• • • • • • •

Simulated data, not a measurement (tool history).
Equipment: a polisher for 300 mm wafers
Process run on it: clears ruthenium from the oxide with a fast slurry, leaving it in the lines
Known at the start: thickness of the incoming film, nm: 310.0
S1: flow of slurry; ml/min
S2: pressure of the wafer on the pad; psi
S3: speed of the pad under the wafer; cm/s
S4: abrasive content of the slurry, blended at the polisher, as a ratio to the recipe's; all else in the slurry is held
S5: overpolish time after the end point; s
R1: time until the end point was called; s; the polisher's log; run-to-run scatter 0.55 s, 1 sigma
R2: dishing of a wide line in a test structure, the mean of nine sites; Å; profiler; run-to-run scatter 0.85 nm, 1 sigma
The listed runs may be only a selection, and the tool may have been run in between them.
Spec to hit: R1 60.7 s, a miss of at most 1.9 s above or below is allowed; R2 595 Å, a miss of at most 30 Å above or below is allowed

• • • • • • •

* **Action item**: Restate the entries above word for word, beginning with their first line and ending with the line holding "The listed runs"; omit everything else.

* **Exercise output**:
Simulated data, not a measurement (tool history).
Equipment: a polisher for 300 mm wafers
Process run on it: clears ruthenium from the oxide with a fast slurry, leaving it in the lines
Known at the start: thickness of the incoming film, nm: 310.0
S1: flow of slurry; ml/min
S2: pressure of the wafer on the pad; psi
S3: speed of the pad under the wafer; cm/s
S4: abrasive content of the slurry, blended at the polisher, as a ratio to the recipe's; all else in the slurry is held
S5: overpolish time after the end point; s
R1: time until the end point was called; s; the polisher's log; run-to-run scatter 0.55 s, 1 sigma
R2: dishing of a wide line in a test structure, the mean of nine sites; Å; profiler; run-to-run scatter 0.85 nm, 1 sigma
The listed runs may be only a selection, and the tool may have been run in between them.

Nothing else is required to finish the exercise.